* [Work item]: Please return the whole listing. Keep each line exactly the same.

* [Data under study]:
● ● ● ● ● ● ●

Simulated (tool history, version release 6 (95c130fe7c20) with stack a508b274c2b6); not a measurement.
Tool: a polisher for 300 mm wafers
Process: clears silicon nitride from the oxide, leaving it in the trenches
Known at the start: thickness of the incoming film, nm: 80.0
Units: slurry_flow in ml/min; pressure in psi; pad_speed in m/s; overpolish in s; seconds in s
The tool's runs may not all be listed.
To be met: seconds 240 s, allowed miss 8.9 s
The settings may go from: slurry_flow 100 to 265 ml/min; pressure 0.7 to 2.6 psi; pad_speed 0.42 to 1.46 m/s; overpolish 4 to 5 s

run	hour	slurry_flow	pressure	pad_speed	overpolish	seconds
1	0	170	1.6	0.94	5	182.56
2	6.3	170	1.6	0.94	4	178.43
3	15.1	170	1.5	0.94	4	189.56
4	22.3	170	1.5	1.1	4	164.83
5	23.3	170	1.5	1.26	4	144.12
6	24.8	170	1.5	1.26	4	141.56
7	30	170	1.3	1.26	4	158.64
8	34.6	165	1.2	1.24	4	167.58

● ● ● ● ● ● ●

* [Task solution]:
Simulated (tool history, version release 6 (95c130fe7c20) with stack a508b274c2b6); not a measurement.
Tool: a polisher for 300 mm wafers
Process: clears silicon nitride from the oxide, leaving it in the trenches
Known at the start: thickness of the incoming film, nm: 80.0
Units: slurry_flow in ml/min; pressure in psi; pad_speed in m/s; overpolish in s; seconds in s
The tool's runs may not all be listed.
To be met: seconds 240 s, allowed miss 8.9 s
The settings may go from: slurry_flow 100 to 265 ml/min; pressure 0.7 to 2.6 psi; pad_speed 0.42 to 1.46 m/s; overpolish 4 to 5 s

run	hour	slurry_flow	pressure	pad_speed	overpolish	seconds
1	0	170	1.6	0.94	5	182.56
2	6.3	170	1.6	0.94	4	178.43
3	15.1	170	1.5	0.94	4	189.56
4	22.3	170	1.5	1.1	4	164.83
5	23.3	170	1.5	1.26	4	144.12
6	24.8	170	1.5	1.26	4	141.56
7	30	170	1.3	1.26	4	158.64
8	34.6	165	1.2	1.24	4	167.58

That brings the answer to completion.